Data for review:

──────────

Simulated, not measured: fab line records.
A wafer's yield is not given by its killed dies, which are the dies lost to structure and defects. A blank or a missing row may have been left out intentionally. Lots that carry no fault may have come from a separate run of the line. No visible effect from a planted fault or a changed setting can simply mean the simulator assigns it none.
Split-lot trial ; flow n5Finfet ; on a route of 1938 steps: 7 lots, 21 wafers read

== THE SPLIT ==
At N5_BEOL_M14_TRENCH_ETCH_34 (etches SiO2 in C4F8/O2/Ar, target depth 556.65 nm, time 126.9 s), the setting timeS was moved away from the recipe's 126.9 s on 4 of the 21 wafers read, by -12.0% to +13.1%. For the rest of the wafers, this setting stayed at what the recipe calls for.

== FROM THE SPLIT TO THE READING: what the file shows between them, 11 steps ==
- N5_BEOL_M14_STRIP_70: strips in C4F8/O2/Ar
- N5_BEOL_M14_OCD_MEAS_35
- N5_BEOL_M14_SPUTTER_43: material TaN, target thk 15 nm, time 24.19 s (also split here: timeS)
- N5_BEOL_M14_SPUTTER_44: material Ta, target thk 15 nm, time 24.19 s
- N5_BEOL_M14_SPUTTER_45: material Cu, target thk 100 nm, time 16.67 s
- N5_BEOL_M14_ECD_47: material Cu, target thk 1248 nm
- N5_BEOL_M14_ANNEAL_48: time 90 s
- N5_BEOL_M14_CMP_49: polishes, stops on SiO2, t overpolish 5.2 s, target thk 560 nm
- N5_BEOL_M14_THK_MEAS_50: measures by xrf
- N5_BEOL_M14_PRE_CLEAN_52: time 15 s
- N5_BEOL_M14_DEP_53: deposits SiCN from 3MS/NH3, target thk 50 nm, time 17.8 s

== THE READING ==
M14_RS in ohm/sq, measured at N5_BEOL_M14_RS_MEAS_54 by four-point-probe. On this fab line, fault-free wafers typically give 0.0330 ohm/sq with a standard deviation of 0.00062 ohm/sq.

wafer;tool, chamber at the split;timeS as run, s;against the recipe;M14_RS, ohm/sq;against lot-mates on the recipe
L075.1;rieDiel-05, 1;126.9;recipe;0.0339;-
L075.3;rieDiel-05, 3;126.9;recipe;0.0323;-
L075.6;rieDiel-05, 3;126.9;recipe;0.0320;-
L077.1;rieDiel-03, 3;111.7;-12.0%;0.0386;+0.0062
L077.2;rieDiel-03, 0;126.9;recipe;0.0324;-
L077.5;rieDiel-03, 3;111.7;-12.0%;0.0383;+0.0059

──────────

Work order: Copy exactly the stretch of data above from the line with "- N5_BEOL_M14_PRE_CLEAN_52: time 15 s" through the line with "wafer;tool, chamber at", and omit all other lines.

Task result:
- N5_BEOL_M14_PRE_CLEAN_52: time 15 s
- N5_BEOL_M14_DEP_53: deposits SiCN from 3MS/NH3, target thk 50 nm, time 17.8 s

== THE READING ==
M14_RS in ohm/sq, measured at N5_BEOL_M14_RS_MEAS_54 by four-point-probe. On this fab line, fault-free wafers typically give 0.0330 ohm/sq with a standard deviation of 0.00062 ohm/sq.

wafer;tool, chamber at the split;timeS as run, s;against the recipe;M14_RS, ohm/sq;against lot-mates on the recipe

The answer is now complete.